Give back an exact copy of the lines in the records below, from the line that has "S1: flow of slurry; ml/min" through the line that has "Aiming for: R1 117 s, plus or minus 4 s", and nothing besides.

Stored data:
· · · · · · ·

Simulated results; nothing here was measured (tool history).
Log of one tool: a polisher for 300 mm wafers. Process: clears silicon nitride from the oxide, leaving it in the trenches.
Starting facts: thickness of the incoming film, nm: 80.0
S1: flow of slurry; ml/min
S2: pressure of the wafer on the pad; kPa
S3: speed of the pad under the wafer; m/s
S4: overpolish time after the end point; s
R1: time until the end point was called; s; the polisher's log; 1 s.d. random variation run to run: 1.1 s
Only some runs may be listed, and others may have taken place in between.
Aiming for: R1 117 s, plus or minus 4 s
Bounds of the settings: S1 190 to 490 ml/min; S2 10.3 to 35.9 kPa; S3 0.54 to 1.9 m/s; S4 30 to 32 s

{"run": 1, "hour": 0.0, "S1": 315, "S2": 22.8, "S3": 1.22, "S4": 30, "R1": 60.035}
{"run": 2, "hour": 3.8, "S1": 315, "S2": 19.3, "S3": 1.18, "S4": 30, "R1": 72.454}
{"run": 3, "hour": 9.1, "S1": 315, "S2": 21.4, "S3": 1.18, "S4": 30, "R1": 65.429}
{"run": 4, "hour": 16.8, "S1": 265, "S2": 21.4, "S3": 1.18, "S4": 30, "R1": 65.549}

· · · · · · ·

Response box:
S1: flow of slurry; ml/min
S2: pressure of the wafer on the pad; kPa
S3: speed of the pad under the wafer; m/s
S4: overpolish time after the end point; s
R1: time until the end point was called; s; the polisher's log; 1 s.d. random variation run to run: 1.1 s
Only some runs may be listed, and others may have taken place in between.
Aiming for: R1 117 s, plus or minus 4 s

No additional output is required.